▸ **Work instruction**: Word for word, transcribe the data below from the line with "Machine: vertical batch" to the line with "run 2 hour=27.3", keeping both of those lines.

[Dataset Boundary: Start]
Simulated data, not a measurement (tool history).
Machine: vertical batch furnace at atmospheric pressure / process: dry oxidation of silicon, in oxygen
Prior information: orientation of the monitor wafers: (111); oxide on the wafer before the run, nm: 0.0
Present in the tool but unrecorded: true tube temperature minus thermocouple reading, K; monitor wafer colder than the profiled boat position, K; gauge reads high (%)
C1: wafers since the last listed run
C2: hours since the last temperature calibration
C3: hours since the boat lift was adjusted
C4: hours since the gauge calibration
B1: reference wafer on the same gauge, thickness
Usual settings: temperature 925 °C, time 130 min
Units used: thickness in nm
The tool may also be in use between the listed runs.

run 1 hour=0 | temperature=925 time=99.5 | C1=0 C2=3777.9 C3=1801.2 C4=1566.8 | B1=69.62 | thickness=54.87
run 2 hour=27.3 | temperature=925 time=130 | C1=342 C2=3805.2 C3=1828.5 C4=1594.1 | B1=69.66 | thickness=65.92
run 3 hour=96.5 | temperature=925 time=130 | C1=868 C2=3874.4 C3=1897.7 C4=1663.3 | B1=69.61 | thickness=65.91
[Dataset Boundary: End]

▸ **Response area**:
Machine: vertical batch furnace at atmospheric pressure / process: dry oxidation of silicon, in oxygen
Prior information: orientation of the monitor wafers: (111); oxide on the wafer before the run, nm: 0.0
Present in the tool but unrecorded: true tube temperature minus thermocouple reading, K; monitor wafer colder than the profiled boat position, K; gauge reads high (%)
C1: wafers since the last listed run
C2: hours since the last temperature calibration
C3: hours since the boat lift was adjusted
C4: hours since the gauge calibration
B1: reference wafer on the same gauge, thickness
Usual settings: temperature 925 °C, time 130 min
Units used: thickness in nm
The tool may also be in use between the listed runs.

run 1 hour=0 | temperature=925 time=99.5 | C1=0 C2=3777.9 C3=1801.2 C4=1566.8 | B1=69.62 | thickness=54.87
run 2 hour=27.3 | temperature=925 time=130 | C1=342 C2=3805.2 C3=1828.5 C4=1594.1 | B1=69.66 | thickness=65.92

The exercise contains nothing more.